◆ REQUIRED ACTION
Each record must be repeated exactly as it stands.

------------------------------------------------------------------------
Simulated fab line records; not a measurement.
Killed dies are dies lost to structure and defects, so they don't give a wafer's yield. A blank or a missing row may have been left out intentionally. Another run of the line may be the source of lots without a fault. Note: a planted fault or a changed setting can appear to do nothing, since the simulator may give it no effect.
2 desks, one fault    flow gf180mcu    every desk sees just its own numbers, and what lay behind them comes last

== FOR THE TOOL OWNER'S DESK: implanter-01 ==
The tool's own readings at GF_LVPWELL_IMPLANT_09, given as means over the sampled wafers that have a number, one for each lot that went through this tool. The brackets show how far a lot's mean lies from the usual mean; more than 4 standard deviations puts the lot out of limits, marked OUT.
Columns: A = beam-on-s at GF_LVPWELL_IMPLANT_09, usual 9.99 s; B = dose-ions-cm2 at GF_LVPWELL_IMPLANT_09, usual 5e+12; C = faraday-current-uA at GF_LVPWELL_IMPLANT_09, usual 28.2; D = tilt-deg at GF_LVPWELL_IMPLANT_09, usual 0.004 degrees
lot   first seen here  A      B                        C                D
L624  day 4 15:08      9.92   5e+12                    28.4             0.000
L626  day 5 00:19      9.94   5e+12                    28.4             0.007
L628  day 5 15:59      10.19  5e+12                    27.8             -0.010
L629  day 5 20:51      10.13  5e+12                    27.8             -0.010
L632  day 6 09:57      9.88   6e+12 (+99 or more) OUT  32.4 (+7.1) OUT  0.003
------------------------------------------------------------------------

◆ WRITTEN RESPONSE
Simulated fab line records; not a measurement.
Killed dies are dies lost to structure and defects, so they don't give a wafer's yield. A blank or a missing row may have been left out intentionally. Another run of the line may be the source of lots without a fault. Note: a planted fault or a changed setting can appear to do nothing, since the simulator may give it no effect.
2 desks, one fault    flow gf180mcu    every desk sees just its own numbers, and what lay behind them comes last

== FOR THE TOOL OWNER'S DESK: implanter-01 ==
The tool's own readings at GF_LVPWELL_IMPLANT_09, given as means over the sampled wafers that have a number, one for each lot that went through this tool. The brackets show how far a lot's mean lies from the usual mean; more than 4 standard deviations puts the lot out of limits, marked OUT.
Columns: A = beam-on-s at GF_LVPWELL_IMPLANT_09, usual 9.99 s; B = dose-ions-cm2 at GF_LVPWELL_IMPLANT_09, usual 5e+12; C = faraday-current-uA at GF_LVPWELL_IMPLANT_09, usual 28.2; D = tilt-deg at GF_LVPWELL_IMPLANT_09, usual 0.004 degrees
lot   first seen here  A      B                        C                D
L624  day 4 15:08      9.92   5e+12                    28.4             0.000
L626  day 5 00:19      9.94   5e+12                    28.4             0.007
L628  day 5 15:59      10.19  5e+12                    27.8             -0.010
L629  day 5 20:51      10.13  5e+12                    27.8             -0.010
L632  day 6 09:57      9.88   6e+12 (+99 or more) OUT  32.4 (+7.1) OUT  0.003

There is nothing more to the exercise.